### TASK ITEM
All of the entries should be returned without a single change.

### DATA EXCERPTS
• • • • • • •

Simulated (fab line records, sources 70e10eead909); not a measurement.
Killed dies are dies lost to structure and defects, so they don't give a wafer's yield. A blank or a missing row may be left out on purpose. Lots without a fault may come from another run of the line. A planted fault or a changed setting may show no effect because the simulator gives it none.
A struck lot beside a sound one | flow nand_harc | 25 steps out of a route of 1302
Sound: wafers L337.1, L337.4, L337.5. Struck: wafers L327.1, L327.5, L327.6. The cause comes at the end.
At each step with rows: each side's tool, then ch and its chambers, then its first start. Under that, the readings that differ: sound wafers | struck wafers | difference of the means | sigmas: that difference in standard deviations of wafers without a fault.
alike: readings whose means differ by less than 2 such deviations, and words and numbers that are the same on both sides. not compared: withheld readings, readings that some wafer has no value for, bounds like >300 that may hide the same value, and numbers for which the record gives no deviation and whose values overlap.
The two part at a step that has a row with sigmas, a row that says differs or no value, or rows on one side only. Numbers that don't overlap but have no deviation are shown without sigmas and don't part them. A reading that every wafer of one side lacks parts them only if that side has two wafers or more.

• • • • • • •

### YOUR RESPONSE
Simulated (fab line records, sources 70e10eead909); not a measurement.
Killed dies are dies lost to structure and defects, so they don't give a wafer's yield. A blank or a missing row may be left out on purpose. Lots without a fault may come from another run of the line. A planted fault or a changed setting may show no effect because the simulator gives it none.
A struck lot beside a sound one | flow nand_harc | 25 steps out of a route of 1302
Sound: wafers L337.1, L337.4, L337.5. Struck: wafers L327.1, L327.5, L327.6. The cause comes at the end.
At each step with rows: each side's tool, then ch and its chambers, then its first start. Under that, the readings that differ: sound wafers | struck wafers | difference of the means | sigmas: that difference in standard deviations of wafers without a fault.
alike: readings whose means differ by less than 2 such deviations, and words and numbers that are the same on both sides. not compared: withheld readings, readings that some wafer has no value for, bounds like >300 that may hide the same value, and numbers for which the record gives no deviation and whose values overlap.
The two part at a step that has a row with sigmas, a row that says differs or no value, or rows on one side only. Numbers that don't overlap but have no deviation are shown without sigmas and don't part them. A reading that every wafer of one side lacks parts them only if that side has two wafers or more.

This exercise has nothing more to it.